_ _ _ _

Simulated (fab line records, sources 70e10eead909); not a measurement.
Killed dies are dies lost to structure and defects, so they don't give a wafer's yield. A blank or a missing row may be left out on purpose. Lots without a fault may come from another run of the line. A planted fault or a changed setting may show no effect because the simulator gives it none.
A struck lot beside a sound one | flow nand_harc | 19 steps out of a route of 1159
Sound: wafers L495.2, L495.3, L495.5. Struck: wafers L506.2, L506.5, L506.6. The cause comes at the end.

_ _ _ _

Task item: Could you transcribe all of the data exactly as it is given?

Exercise response:
Simulated (fab line records, sources 70e10eead909); not a measurement.
Killed dies are dies lost to structure and defects, so they don't give a wafer's yield. A blank or a missing row may be left out on purpose. Lots without a fault may come from another run of the line. A planted fault or a changed setting may show no effect because the simulator gives it none.
A struck lot beside a sound one | flow nand_harc | 19 steps out of a route of 1159
Sound: wafers L495.2, L495.3, L495.5. Struck: wafers L506.2, L506.5, L506.6. The cause comes at the end.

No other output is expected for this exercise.